__Action item__: Please reproduce every record, keeping each one exactly as written.

::: Input data

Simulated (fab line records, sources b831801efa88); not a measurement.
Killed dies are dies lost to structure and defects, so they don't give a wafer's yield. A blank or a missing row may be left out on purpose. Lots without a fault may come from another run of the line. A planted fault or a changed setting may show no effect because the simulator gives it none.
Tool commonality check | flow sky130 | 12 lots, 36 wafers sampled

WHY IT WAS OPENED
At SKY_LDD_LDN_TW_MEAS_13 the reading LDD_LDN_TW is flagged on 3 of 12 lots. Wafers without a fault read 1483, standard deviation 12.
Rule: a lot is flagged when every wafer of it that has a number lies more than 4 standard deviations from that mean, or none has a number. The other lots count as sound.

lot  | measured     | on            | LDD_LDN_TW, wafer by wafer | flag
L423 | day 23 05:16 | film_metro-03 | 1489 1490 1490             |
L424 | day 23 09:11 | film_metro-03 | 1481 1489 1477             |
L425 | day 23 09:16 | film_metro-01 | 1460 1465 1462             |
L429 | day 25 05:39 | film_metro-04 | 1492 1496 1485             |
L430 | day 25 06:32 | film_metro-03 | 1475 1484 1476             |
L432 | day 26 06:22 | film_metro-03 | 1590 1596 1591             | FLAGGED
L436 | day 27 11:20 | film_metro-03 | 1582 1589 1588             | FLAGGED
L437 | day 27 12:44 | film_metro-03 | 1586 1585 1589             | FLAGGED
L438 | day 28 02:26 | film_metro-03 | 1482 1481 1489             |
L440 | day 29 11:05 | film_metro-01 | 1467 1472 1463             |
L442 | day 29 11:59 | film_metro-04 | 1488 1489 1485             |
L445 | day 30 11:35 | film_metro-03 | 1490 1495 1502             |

::::::

__Task answer__:
Simulated (fab line records, sources b831801efa88); not a measurement.
Killed dies are dies lost to structure and defects, so they don't give a wafer's yield. A blank or a missing row may be left out on purpose. Lots without a fault may come from another run of the line. A planted fault or a changed setting may show no effect because the simulator gives it none.
Tool commonality check | flow sky130 | 12 lots, 36 wafers sampled

WHY IT WAS OPENED
At SKY_LDD_LDN_TW_MEAS_13 the reading LDD_LDN_TW is flagged on 3 of 12 lots. Wafers without a fault read 1483, standard deviation 12.
Rule: a lot is flagged when every wafer of it that has a number lies more than 4 standard deviations from that mean, or none has a number. The other lots count as sound.

lot  | measured     | on            | LDD_LDN_TW, wafer by wafer | flag
L423 | day 23 05:16 | film_metro-03 | 1489 1490 1490             |
L424 | day 23 09:11 | film_metro-03 | 1481 1489 1477             |
L425 | day 23 09:16 | film_metro-01 | 1460 1465 1462             |
L429 | day 25 05:39 | film_metro-04 | 1492 1496 1485             |
L430 | day 25 06:32 | film_metro-03 | 1475 1484 1476             |
L432 | day 26 06:22 | film_metro-03 | 1590 1596 1591             | FLAGGED
L436 | day 27 11:20 | film_metro-03 | 1582 1589 1588             | FLAGGED
L437 | day 27 12:44 | film_metro-03 | 1586 1585 1589             | FLAGGED
L438 | day 28 02:26 | film_metro-03 | 1482 1481 1489             |
L440 | day 29 11:05 | film_metro-01 | 1467 1472 1463             |
L442 | day 29 11:59 | film_metro-04 | 1488 1489 1485             |
L445 | day 30 11:35 | film_metro-03 | 1490 1495 1502             |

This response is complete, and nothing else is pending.